=== Dataset content ===

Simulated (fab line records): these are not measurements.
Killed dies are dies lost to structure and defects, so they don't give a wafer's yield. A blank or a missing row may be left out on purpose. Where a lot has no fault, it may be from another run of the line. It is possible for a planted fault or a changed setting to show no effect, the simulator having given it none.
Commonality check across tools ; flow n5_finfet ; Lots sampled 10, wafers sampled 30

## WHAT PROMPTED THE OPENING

===

### Action item
Down to the last line, give the records again exactly.

### Result
Simulated (fab line records): these are not measurements.
Killed dies are dies lost to structure and defects, so they don't give a wafer's yield. A blank or a missing row may be left out on purpose. Where a lot has no fault, it may be from another run of the line. It is possible for a planted fault or a changed setting to show no effect, the simulator having given it none.
Commonality check across tools ; flow n5_finfet ; Lots sampled 10, wafers sampled 30

## WHAT PROMPTED THE OPENING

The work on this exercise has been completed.